--- Raw data Enclosed Below ---
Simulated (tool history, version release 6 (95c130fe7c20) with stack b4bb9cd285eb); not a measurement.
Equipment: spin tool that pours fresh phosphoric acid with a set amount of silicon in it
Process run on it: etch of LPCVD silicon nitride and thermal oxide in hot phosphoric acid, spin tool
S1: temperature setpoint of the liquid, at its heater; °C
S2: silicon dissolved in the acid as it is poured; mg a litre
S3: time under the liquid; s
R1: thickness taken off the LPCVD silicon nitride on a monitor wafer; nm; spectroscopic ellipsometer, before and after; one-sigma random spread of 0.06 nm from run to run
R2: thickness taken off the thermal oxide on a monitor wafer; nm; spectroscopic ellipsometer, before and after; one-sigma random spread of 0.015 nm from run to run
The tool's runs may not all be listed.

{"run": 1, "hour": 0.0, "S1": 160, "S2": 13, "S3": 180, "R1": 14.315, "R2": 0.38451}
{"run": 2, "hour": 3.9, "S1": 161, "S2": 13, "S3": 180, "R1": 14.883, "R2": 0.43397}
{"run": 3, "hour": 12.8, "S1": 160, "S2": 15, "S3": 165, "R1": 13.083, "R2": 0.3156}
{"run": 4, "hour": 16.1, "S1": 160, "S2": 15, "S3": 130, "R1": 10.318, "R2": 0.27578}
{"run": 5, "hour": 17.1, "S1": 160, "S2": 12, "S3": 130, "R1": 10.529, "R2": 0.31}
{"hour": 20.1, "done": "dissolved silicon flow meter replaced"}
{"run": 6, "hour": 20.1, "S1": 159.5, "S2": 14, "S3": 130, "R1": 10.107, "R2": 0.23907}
--- End of Enclosed Raw data ---

Requirement – Each line from the first line of the entries up to and including the line containing "S1: temperature setpoint" should be transcribed exactly, with all other lines left out.

Task solution –
Simulated (tool history, version release 6 (95c130fe7c20) with stack b4bb9cd285eb); not a measurement.
Equipment: spin tool that pours fresh phosphoric acid with a set amount of silicon in it
Process run on it: etch of LPCVD silicon nitride and thermal oxide in hot phosphoric acid, spin tool
S1: temperature setpoint of the liquid, at its heater; °C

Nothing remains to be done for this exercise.